» **Assigned task**: Every line of the listing should be transcribed exactly, with nothing left out.

» **Data supplied**:
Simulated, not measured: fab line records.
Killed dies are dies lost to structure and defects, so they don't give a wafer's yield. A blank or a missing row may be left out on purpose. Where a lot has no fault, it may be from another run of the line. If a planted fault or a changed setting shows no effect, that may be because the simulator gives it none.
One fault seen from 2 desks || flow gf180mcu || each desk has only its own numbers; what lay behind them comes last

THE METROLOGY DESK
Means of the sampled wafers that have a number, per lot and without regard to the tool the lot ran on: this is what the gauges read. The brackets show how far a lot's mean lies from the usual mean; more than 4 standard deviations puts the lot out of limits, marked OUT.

» **Result**:
Simulated, not measured: fab line records.
Killed dies are dies lost to structure and defects, so they don't give a wafer's yield. A blank or a missing row may be left out on purpose. Where a lot has no fault, it may be from another run of the line. If a planted fault or a changed setting shows no effect, that may be because the simulator gives it none.
One fault seen from 2 desks || flow gf180mcu || each desk has only its own numbers; what lay behind them comes last

THE METROLOGY DESK
Means of the sampled wafers that have a number, per lot and without regard to the tool the lot ran on: this is what the gauges read. The brackets show how far a lot's mean lies from the usual mean; more than 4 standard deviations puts the lot out of limits, marked OUT.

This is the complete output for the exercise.